### SUPPLIED ENTRIES ###

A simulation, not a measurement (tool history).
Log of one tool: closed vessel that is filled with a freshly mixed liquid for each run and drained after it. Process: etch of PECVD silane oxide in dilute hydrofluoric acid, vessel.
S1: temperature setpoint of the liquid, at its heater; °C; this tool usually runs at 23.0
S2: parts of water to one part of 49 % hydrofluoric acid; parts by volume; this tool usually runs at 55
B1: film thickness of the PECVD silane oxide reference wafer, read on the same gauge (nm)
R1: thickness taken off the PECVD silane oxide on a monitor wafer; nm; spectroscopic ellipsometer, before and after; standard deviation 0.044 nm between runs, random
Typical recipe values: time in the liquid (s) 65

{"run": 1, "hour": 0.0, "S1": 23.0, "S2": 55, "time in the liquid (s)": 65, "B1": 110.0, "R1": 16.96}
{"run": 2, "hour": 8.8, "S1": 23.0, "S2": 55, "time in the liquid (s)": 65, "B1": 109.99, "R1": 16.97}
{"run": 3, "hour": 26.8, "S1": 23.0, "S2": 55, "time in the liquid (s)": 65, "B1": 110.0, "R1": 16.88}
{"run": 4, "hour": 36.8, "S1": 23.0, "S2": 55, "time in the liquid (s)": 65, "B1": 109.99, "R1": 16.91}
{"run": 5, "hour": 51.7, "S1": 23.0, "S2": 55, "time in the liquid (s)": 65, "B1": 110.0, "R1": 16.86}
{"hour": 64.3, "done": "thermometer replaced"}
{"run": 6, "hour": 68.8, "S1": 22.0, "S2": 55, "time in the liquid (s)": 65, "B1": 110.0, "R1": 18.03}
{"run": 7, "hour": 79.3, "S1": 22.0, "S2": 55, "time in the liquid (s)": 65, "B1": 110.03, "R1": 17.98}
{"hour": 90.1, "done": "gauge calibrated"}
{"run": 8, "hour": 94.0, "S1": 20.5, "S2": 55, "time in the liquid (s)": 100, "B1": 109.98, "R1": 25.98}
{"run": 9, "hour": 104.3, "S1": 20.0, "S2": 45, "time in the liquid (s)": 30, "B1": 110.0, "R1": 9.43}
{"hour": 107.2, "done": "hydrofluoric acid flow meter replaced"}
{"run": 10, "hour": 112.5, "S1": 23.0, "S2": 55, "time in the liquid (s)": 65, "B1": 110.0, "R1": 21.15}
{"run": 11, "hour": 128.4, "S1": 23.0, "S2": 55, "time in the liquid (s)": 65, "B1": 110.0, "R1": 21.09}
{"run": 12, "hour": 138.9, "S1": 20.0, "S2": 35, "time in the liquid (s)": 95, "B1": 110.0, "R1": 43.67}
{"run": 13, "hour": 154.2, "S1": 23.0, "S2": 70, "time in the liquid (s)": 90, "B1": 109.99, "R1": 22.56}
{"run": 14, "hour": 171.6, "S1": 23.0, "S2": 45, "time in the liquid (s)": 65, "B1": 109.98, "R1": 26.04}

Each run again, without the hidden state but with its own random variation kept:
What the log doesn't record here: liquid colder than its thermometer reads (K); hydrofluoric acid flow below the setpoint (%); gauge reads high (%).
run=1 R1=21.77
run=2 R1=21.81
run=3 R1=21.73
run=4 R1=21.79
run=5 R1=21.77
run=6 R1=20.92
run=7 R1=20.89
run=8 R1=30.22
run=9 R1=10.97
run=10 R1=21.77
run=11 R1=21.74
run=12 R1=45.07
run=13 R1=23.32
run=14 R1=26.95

###

# [BRIEF]
Please give an exact copy of the entries above, from the line with "run=8 R1=30.22" down to the line with "run=13 R1=23.32", inclusive, and nothing else.

# [ANSWER BOX]
run=8 R1=30.22
run=9 R1=10.97
run=10 R1=21.77
run=11 R1=21.74
run=12 R1=45.07
run=13 R1=23.32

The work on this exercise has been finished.